WORK REQUEST:
The records that follow are to be given again exactly.

DATASET RECORDS:
········

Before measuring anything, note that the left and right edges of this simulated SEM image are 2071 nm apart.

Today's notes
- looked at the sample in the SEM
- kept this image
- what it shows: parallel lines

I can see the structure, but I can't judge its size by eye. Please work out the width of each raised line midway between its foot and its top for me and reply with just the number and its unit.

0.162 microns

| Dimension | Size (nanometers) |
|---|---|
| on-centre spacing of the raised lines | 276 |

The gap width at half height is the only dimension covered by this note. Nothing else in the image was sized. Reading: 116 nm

········

WORKED SOLUTION:
Before measuring anything, note that the left and right edges of this simulated SEM image are 2071 nm apart.

Today's notes
- looked at the sample in the SEM
- kept this image
- what it shows: parallel lines

I can see the structure, but I can't judge its size by eye. Please work out the width of each raised line midway between its foot and its top for me and reply with just the number and its unit.

0.162 microns

| Dimension | Size (nanometers) |
|---|---|
| on-centre spacing of the raised lines | 276 |

The gap width at half height is the only dimension covered by this note. Nothing else in the image was sized. Reading: 116 nm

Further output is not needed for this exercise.